[Listed entries]:
------------------------------------------------------------

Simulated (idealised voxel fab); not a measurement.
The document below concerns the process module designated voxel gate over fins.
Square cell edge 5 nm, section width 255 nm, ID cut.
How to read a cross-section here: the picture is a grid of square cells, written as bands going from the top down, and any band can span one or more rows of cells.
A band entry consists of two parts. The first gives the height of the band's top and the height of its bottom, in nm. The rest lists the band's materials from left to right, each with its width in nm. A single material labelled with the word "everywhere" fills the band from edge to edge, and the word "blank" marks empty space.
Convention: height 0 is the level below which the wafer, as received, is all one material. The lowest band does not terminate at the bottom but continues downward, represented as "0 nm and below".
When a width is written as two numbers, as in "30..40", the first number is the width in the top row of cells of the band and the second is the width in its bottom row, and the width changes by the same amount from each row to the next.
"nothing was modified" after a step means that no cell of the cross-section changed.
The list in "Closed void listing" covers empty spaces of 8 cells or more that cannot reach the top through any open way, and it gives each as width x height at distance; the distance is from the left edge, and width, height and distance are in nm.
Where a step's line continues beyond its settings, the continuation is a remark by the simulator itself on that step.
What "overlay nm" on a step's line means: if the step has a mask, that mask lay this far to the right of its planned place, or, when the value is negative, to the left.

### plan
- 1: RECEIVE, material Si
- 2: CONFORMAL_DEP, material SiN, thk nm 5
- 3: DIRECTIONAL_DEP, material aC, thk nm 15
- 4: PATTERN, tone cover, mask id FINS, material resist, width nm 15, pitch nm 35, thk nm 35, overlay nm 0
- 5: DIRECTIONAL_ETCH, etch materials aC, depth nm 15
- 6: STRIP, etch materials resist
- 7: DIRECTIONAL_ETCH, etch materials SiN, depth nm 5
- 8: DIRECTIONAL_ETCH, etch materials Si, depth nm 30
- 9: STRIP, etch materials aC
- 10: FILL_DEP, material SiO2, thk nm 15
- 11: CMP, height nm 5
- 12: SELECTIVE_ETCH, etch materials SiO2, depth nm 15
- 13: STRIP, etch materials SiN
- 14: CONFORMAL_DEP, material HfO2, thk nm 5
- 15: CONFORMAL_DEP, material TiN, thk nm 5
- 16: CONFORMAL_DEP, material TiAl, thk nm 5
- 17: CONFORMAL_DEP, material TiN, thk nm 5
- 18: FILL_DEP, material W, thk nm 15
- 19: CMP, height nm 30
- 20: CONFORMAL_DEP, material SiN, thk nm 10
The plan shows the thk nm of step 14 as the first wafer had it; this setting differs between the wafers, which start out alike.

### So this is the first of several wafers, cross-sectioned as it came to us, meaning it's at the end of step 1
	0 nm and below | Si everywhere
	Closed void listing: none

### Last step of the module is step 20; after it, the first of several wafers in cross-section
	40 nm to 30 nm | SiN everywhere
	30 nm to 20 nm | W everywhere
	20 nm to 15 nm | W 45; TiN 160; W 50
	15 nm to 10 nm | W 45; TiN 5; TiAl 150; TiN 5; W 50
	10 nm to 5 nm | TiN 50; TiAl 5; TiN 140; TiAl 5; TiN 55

------------------------------------------------------------

[Work instruction]:
Take the entries above and return only the lines from the one with "- 14: CONFORMAL_DEP, material HfO2, thk nm 5" to the one with "30 nm to 20 nm | W everywhere", both included, unchanged.

[Exercise solution]:
- 14: CONFORMAL_DEP, material HfO2, thk nm 5
- 15: CONFORMAL_DEP, material TiN, thk nm 5
- 16: CONFORMAL_DEP, material TiAl, thk nm 5
- 17: CONFORMAL_DEP, material TiN, thk nm 5
- 18: FILL_DEP, material W, thk nm 15
- 19: CMP, height nm 30
- 20: CONFORMAL_DEP, material SiN, thk nm 10
The plan shows the thk nm of step 14 as the first wafer had it; this setting differs between the wafers, which start out alike.

### So this is the first of several wafers, cross-sectioned as it came to us, meaning it's at the end of step 1
	0 nm and below | Si everywhere
	Closed void listing: none

### Last step of the module is step 20; after it, the first of several wafers in cross-section
	40 nm to 30 nm | SiN everywhere
	30 nm to 20 nm | W everywhere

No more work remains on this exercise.